• [RECORDED DATA]:
:::

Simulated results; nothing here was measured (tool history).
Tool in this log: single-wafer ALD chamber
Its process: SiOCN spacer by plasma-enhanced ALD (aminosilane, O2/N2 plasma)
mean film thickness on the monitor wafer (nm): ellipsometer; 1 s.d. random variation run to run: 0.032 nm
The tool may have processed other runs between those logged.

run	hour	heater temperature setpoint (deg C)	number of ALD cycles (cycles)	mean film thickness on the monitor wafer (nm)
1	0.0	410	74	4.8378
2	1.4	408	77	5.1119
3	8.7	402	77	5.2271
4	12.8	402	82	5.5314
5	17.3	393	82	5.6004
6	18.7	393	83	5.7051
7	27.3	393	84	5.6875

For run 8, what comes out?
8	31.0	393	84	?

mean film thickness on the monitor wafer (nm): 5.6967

:::

• [ACTIVITY]: If a line falls between the first line of the data above and the line holding "mean film thickness on the monitor wafer (nm): ellipsometer;", inclusive, retype it exactly; retype no other line.

• [RESPONSE AREA]:
Simulated results; nothing here was measured (tool history).
Tool in this log: single-wafer ALD chamber
Its process: SiOCN spacer by plasma-enhanced ALD (aminosilane, O2/N2 plasma)
mean film thickness on the monitor wafer (nm): ellipsometer; 1 s.d. random variation run to run: 0.032 nm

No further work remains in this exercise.